# [Activity]
Give back exactly the lines of the data below, starting with the line that has "FILL IN THE BLANK" and going on through the line that has "units: nanometres".

• • •

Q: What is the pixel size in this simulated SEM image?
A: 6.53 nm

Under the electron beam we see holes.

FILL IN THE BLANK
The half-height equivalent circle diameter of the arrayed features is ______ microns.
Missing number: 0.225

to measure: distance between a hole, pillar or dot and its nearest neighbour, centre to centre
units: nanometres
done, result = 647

• • •

# [Your response]
FILL IN THE BLANK
The half-height equivalent circle diameter of the arrayed features is ______ microns.
Missing number: 0.225

to measure: distance between a hole, pillar or dot and its nearest neighbour, centre to centre
units: nanometres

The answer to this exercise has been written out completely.